※ ※ ※

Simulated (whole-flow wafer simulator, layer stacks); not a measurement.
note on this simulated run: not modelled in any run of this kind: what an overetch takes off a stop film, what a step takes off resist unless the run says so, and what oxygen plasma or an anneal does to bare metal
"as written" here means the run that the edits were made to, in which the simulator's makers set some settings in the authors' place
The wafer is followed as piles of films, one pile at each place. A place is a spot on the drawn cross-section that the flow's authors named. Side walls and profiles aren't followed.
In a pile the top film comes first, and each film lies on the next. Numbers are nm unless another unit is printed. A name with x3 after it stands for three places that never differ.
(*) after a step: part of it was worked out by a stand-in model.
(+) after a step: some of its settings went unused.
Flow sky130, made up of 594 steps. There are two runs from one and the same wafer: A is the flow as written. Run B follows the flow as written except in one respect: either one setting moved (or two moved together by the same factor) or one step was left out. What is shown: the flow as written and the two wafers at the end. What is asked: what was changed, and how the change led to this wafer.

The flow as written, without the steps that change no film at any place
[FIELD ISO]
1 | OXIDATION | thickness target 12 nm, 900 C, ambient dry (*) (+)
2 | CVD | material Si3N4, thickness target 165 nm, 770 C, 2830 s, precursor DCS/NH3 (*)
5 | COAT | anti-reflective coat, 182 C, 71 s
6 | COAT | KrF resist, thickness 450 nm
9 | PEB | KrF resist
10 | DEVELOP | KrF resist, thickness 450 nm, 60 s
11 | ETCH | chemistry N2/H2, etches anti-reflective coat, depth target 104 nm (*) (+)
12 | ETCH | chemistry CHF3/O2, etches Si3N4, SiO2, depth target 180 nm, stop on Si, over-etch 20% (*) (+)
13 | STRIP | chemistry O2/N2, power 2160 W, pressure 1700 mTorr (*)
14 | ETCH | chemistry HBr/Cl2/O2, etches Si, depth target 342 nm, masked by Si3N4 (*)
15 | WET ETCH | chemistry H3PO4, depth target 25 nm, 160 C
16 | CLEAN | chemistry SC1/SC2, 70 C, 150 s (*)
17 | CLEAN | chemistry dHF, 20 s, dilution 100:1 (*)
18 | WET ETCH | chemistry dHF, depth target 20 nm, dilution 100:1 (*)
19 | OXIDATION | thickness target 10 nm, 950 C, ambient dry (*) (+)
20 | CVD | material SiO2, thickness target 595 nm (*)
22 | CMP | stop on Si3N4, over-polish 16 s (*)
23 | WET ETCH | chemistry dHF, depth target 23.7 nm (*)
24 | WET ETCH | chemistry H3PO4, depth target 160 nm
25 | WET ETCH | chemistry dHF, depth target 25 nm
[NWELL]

※ ※ ※

Brief
Of all the entries above, repeat only the lines from the line that has "2 | CVD | material" to the line that has "19 | OXIDATION", both lines included, exactly.

Worked solution
2 | CVD | material Si3N4, thickness target 165 nm, 770 C, 2830 s, precursor DCS/NH3 (*)
5 | COAT | anti-reflective coat, 182 C, 71 s
6 | COAT | KrF resist, thickness 450 nm
9 | PEB | KrF resist
10 | DEVELOP | KrF resist, thickness 450 nm, 60 s
11 | ETCH | chemistry N2/H2, etches anti-reflective coat, depth target 104 nm (*) (+)
12 | ETCH | chemistry CHF3/O2, etches Si3N4, SiO2, depth target 180 nm, stop on Si, over-etch 20% (*) (+)
13 | STRIP | chemistry O2/N2, power 2160 W, pressure 1700 mTorr (*)
14 | ETCH | chemistry HBr/Cl2/O2, etches Si, depth target 342 nm, masked by Si3N4 (*)
15 | WET ETCH | chemistry H3PO4, depth target 25 nm, 160 C
16 | CLEAN | chemistry SC1/SC2, 70 C, 150 s (*)
17 | CLEAN | chemistry dHF, 20 s, dilution 100:1 (*)
18 | WET ETCH | chemistry dHF, depth target 20 nm, dilution 100:1 (*)
19 | OXIDATION | thickness target 10 nm, 950 C, ambient dry (*) (+)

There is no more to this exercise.